# # #

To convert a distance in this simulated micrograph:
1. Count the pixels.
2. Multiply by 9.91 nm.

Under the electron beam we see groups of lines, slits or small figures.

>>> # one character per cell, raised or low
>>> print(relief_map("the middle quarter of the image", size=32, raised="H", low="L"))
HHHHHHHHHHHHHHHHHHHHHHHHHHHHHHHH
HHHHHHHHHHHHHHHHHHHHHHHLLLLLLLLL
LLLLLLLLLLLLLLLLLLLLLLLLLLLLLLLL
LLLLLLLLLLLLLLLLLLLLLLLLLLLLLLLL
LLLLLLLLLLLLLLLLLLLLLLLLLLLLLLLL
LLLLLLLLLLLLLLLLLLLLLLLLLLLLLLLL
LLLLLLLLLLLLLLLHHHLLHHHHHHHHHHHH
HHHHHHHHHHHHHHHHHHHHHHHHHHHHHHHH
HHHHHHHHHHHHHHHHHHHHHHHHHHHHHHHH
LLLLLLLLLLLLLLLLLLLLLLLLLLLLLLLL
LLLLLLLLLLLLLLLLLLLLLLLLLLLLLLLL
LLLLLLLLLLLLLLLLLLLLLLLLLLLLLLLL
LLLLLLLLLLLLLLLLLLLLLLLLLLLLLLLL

# # #

Work instruction: Reproduce, word for word, all of the entries above.

Reply:
To convert a distance in this simulated micrograph:
1. Count the pixels.
2. Multiply by 9.91 nm.

Under the electron beam we see groups of lines, slits or small figures.

>>> # one character per cell, raised or low
>>> print(relief_map("the middle quarter of the image", size=32, raised="H", low="L"))
HHHHHHHHHHHHHHHHHHHHHHHHHHHHHHHH
HHHHHHHHHHHHHHHHHHHHHHHLLLLLLLLL
LLLLLLLLLLLLLLLLLLLLLLLLLLLLLLLL
LLLLLLLLLLLLLLLLLLLLLLLLLLLLLLLL
LLLLLLLLLLLLLLLLLLLLLLLLLLLLLLLL
LLLLLLLLLLLLLLLLLLLLLLLLLLLLLLLL
LLLLLLLLLLLLLLLHHHLLHHHHHHHHHHHH
HHHHHHHHHHHHHHHHHHHHHHHHHHHHHHHH
HHHHHHHHHHHHHHHHHHHHHHHHHHHHHHHH
LLLLLLLLLLLLLLLLLLLLLLLLLLLLLLLL
LLLLLLLLLLLLLLLLLLLLLLLLLLLLLLLL
LLLLLLLLLLLLLLLLLLLLLLLLLLLLLLLL
LLLLLLLLLLLLLLLLLLLLLLLLLLLLLLLL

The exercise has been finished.